Brief: Output the opening lines of the records exactly. End with the line that contains "The tool's runs may not all be listed.".

Start of Data records
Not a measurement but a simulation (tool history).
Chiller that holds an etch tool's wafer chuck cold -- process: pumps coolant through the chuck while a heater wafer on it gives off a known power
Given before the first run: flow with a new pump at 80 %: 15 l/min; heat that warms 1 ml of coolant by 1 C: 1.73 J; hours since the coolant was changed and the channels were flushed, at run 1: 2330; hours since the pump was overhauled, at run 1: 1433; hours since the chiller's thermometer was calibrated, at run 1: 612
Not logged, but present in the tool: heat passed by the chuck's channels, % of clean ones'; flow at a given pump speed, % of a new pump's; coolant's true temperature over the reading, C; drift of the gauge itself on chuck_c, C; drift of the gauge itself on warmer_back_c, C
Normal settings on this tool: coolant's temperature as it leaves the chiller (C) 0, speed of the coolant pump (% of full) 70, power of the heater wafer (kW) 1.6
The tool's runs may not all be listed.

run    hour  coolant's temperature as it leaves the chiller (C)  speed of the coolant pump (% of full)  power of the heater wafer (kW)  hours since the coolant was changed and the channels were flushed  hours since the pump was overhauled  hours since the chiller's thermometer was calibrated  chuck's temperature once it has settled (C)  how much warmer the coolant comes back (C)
End of Data records

Exercise answer:
Not a measurement but a simulation (tool history).
Chiller that holds an etch tool's wafer chuck cold -- process: pumps coolant through the chuck while a heater wafer on it gives off a known power
Given before the first run: flow with a new pump at 80 %: 15 l/min; heat that warms 1 ml of coolant by 1 C: 1.73 J; hours since the coolant was changed and the channels were flushed, at run 1: 2330; hours since the pump was overhauled, at run 1: 1433; hours since the chiller's thermometer was calibrated, at run 1: 612
Not logged, but present in the tool: heat passed by the chuck's channels, % of clean ones'; flow at a given pump speed, % of a new pump's; coolant's true temperature over the reading, C; drift of the gauge itself on chuck_c, C; drift of the gauge itself on warmer_back_c, C
Normal settings on this tool: coolant's temperature as it leaves the chiller (C) 0, speed of the coolant pump (% of full) 70, power of the heater wafer (kW) 1.6
The tool's runs may not all be listed.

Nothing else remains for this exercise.